━━━
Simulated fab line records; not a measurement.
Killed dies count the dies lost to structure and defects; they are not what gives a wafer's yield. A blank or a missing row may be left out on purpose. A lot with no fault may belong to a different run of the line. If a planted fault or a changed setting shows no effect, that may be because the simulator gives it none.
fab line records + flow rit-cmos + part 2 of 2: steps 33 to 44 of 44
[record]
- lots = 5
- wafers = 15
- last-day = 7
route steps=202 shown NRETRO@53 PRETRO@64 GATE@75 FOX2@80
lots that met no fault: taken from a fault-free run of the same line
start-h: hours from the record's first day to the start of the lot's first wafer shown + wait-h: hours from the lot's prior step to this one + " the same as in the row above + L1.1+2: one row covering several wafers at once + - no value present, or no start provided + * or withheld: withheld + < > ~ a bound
━━━

Line by line, repeat everything in the records verbatim.

Simulated fab line records; not a measurement.
Killed dies count the dies lost to structure and defects; they are not what gives a wafer's yield. A blank or a missing row may be left out on purpose. A lot with no fault may belong to a different run of the line. If a planted fault or a changed setting shows no effect, that may be because the simulator gives it none.
fab line records + flow rit-cmos + part 2 of 2: steps 33 to 44 of 44
[record]
- lots = 5
- wafers = 15
- last-day = 7
route steps=202 shown NRETRO@53 PRETRO@64 GATE@75 FOX2@80
lots that met no fault: taken from a fault-free run of the same line
start-h: hours from the record's first day to the start of the lot's first wafer shown + wait-h: hours from the lot's prior step to this one + " the same as in the row above + L1.1+2: one row covering several wafers at once + - no value present, or no start provided + * or withheld: withheld + < > ~ a bound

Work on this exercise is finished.